> **Raw data**:
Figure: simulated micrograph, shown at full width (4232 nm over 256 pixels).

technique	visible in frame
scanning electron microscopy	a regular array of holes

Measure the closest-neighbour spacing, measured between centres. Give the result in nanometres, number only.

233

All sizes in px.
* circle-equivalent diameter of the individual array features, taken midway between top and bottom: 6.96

> **Assignment**: The whole listing above is to be output exactly.

> **Worked solution**:
Figure: simulated micrograph, shown at full width (4232 nm over 256 pixels).

technique	visible in frame
scanning electron microscopy	a regular array of holes

Measure the closest-neighbour spacing, measured between centres. Give the result in nanometres, number only.

233

All sizes in px.
* circle-equivalent diameter of the individual array features, taken midway between top and bottom: 6.96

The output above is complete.